(Data extracts)

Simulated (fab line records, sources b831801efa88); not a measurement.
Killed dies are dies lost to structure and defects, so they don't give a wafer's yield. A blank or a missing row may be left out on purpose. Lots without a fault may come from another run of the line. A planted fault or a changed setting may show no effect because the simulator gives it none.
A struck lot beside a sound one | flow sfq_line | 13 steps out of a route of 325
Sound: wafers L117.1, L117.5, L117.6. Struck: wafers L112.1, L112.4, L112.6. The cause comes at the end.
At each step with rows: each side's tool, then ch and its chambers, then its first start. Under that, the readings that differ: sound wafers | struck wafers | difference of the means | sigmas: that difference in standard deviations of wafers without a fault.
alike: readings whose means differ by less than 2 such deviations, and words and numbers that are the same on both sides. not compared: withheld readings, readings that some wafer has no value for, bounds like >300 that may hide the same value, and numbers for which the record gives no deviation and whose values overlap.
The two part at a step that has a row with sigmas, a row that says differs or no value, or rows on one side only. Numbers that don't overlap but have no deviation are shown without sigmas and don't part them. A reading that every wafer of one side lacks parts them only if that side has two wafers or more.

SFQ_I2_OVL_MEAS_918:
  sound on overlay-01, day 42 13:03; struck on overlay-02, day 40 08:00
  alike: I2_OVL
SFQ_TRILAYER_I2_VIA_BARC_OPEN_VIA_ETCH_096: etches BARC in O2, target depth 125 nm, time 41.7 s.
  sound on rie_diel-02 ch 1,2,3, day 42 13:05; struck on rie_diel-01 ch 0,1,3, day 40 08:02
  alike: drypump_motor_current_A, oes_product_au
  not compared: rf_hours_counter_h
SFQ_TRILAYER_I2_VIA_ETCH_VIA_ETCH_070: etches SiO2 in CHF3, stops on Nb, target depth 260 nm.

(End Data extracts)

Work request >> Set down exactly the lines above that run from the start of the listing to the line with "alike: readings whose". Leave out every later line.

Response area >>
Simulated (fab line records, sources b831801efa88); not a measurement.
Killed dies are dies lost to structure and defects, so they don't give a wafer's yield. A blank or a missing row may be left out on purpose. Lots without a fault may come from another run of the line. A planted fault or a changed setting may show no effect because the simulator gives it none.
A struck lot beside a sound one | flow sfq_line | 13 steps out of a route of 325
Sound: wafers L117.1, L117.5, L117.6. Struck: wafers L112.1, L112.4, L112.6. The cause comes at the end.
At each step with rows: each side's tool, then ch and its chambers, then its first start. Under that, the readings that differ: sound wafers | struck wafers | difference of the means | sigmas: that difference in standard deviations of wafers without a fault.
alike: readings whose means differ by less than 2 such deviations, and words and numbers that are the same on both sides. not compared: withheld readings, readings that some wafer has no value for, bounds like >300 that may hide the same value, and numbers for which the record gives no deviation and whose values overlap.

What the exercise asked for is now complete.